MATERIAL PROVIDED.
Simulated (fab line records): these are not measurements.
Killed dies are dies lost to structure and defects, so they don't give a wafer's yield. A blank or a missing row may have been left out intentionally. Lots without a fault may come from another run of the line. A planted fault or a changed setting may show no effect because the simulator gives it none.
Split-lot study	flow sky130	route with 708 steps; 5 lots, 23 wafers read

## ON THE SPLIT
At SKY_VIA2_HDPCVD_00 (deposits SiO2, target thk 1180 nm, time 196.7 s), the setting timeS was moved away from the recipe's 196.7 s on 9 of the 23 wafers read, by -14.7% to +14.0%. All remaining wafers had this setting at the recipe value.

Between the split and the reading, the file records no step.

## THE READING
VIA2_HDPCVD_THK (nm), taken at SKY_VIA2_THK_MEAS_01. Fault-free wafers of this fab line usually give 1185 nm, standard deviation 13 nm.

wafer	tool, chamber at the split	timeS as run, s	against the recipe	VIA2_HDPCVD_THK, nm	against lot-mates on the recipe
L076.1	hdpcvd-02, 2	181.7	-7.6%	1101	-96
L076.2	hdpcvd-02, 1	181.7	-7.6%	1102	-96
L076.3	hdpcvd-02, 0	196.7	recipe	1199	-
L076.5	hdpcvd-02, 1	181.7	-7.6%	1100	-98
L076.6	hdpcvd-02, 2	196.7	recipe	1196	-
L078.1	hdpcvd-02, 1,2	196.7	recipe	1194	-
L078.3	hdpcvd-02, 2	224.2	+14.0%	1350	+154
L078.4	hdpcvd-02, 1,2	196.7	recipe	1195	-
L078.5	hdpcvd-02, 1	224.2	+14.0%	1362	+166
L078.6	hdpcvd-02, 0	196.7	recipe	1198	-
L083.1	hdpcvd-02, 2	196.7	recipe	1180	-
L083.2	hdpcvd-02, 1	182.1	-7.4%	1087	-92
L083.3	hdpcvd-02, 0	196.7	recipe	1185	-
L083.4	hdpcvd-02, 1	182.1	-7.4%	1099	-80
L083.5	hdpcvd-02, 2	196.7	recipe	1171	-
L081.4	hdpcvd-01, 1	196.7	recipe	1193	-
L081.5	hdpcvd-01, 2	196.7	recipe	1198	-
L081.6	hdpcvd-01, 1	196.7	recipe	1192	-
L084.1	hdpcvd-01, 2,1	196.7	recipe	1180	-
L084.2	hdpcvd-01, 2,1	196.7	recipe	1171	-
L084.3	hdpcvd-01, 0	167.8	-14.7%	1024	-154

BRIEF. Up to and including the line with "Killed dies are", output every line of the records above exactly, starting from the first; output nothing else.

SOLUTION.
Simulated (fab line records): these are not measurements.
Killed dies are dies lost to structure and defects, so they don't give a wafer's yield. A blank or a missing row may have been left out intentionally. Lots without a fault may come from another run of the line. A planted fault or a changed setting may show no effect because the simulator gives it none.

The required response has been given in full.